# [Assignment]
Every entry here needs to be repeated exactly.

☆ ☆ ☆ ☆ ☆ ☆ ☆

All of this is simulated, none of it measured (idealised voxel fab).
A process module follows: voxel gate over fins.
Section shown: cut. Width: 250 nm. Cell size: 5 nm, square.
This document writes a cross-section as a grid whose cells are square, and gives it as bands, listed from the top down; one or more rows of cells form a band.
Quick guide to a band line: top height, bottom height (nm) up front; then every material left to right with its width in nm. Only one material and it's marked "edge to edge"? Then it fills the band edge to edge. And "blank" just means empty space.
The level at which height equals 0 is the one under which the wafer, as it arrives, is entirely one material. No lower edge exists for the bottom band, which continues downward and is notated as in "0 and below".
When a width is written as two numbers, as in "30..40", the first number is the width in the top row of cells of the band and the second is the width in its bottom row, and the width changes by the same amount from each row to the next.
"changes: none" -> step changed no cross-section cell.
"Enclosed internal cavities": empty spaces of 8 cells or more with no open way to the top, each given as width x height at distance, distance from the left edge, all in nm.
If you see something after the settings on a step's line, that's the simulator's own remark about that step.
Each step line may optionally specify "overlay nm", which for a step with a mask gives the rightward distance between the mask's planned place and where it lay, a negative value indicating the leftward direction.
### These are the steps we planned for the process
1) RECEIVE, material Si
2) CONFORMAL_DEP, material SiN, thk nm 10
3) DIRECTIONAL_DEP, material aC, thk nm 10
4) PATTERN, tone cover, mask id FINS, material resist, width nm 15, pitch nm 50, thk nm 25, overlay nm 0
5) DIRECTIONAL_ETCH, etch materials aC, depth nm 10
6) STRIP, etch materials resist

☆ ☆ ☆ ☆ ☆ ☆ ☆

# [Exercise output]
All of this is simulated, none of it measured (idealised voxel fab).
A process module follows: voxel gate over fins.
Section shown: cut. Width: 250 nm. Cell size: 5 nm, square.
This document writes a cross-section as a grid whose cells are square, and gives it as bands, listed from the top down; one or more rows of cells form a band.
Quick guide to a band line: top height, bottom height (nm) up front; then every material left to right with its width in nm. Only one material and it's marked "edge to edge"? Then it fills the band edge to edge. And "blank" just means empty space.
The level at which height equals 0 is the one under which the wafer, as it arrives, is entirely one material. No lower edge exists for the bottom band, which continues downward and is notated as in "0 and below".
When a width is written as two numbers, as in "30..40", the first number is the width in the top row of cells of the band and the second is the width in its bottom row, and the width changes by the same amount from each row to the next.
"changes: none" -> step changed no cross-section cell.
"Enclosed internal cavities": empty spaces of 8 cells or more with no open way to the top, each given as width x height at distance, distance from the left edge, all in nm.
If you see something after the settings on a step's line, that's the simulator's own remark about that step.
Each step line may optionally specify "overlay nm", which for a step with a mask gives the rightward distance between the mask's planned place and where it lay, a negative value indicating the leftward direction.
### These are the steps we planned for the process
1) RECEIVE, material Si
2) CONFORMAL_DEP, material SiN, thk nm 10
3) DIRECTIONAL_DEP, material aC, thk nm 10
4) PATTERN, tone cover, mask id FINS, material resist, width nm 15, pitch nm 50, thk nm 25, overlay nm 0
5) DIRECTIONAL_ETCH, etch materials aC, depth nm 10
6) STRIP, etch materials resist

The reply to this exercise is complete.